# Entries supplied

○ ○ ○ ○

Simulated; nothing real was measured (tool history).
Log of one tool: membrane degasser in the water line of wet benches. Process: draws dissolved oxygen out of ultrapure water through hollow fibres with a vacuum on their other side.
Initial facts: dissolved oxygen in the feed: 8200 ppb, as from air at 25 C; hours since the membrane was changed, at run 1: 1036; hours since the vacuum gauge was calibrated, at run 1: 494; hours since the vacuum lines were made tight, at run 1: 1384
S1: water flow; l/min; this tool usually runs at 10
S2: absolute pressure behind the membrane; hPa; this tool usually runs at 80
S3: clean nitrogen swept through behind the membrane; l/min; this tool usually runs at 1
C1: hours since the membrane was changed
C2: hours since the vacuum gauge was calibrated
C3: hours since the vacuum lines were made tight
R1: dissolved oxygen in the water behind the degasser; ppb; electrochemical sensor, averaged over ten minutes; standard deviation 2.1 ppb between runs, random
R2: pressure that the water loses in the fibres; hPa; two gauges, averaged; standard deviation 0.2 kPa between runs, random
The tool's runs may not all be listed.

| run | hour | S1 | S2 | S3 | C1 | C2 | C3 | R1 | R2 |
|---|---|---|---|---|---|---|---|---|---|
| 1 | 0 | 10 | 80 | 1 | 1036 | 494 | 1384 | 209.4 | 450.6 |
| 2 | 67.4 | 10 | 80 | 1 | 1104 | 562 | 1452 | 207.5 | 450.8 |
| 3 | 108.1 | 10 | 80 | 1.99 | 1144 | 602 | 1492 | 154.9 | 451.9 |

○ ○ ○ ○

# Task item
Although the records may continue, retype only the lines from the first one through the one containing "S1: water flow;", exactly as they appear.

# Exercise solution
Simulated; nothing real was measured (tool history).
Log of one tool: membrane degasser in the water line of wet benches. Process: draws dissolved oxygen out of ultrapure water through hollow fibres with a vacuum on their other side.
Initial facts: dissolved oxygen in the feed: 8200 ppb, as from air at 25 C; hours since the membrane was changed, at run 1: 1036; hours since the vacuum gauge was calibrated, at run 1: 494; hours since the vacuum lines were made tight, at run 1: 1384
S1: water flow; l/min; this tool usually runs at 10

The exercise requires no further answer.